● Assignment
Your response should consist solely of the records, written out exactly.

- - - - - - -

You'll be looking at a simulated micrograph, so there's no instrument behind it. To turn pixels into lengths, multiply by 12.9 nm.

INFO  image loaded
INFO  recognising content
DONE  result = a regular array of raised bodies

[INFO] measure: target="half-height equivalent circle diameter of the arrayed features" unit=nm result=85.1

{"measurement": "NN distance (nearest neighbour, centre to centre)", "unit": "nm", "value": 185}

- - - - - - -

● Written answer
You'll be looking at a simulated micrograph, so there's no instrument behind it. To turn pixels into lengths, multiply by 12.9 nm.

INFO  image loaded
INFO  recognising content
DONE  result = a regular array of raised bodies

[INFO] measure: target="half-height equivalent circle diameter of the arrayed features" unit=nm result=85.1

{"measurement": "NN distance (nearest neighbour, centre to centre)", "unit": "nm", "value": 185}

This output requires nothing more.